Print the lines in the listing below that fall between the line with "Killed dies are" and the line with "route steps=602 shown", those two lines included, exactly as they stand and with nothing else.

Start of Information shown

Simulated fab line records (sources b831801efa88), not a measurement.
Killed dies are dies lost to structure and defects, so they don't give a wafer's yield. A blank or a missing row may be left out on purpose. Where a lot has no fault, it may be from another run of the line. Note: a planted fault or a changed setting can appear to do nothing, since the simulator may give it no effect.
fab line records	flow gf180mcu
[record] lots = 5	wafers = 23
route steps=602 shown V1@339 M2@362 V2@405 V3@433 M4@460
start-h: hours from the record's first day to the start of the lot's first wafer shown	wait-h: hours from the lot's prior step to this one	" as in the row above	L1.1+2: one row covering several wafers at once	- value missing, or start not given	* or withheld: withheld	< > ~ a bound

End of Information shown

• Your response:
Killed dies are dies lost to structure and defects, so they don't give a wafer's yield. A blank or a missing row may be left out on purpose. Where a lot has no fault, it may be from another run of the line. Note: a planted fault or a changed setting can appear to do nothing, since the simulator may give it no effect.
fab line records	flow gf180mcu
[record] lots = 5	wafers = 23
route steps=602 shown V1@339 M2@362 V2@405 V3@433 M4@460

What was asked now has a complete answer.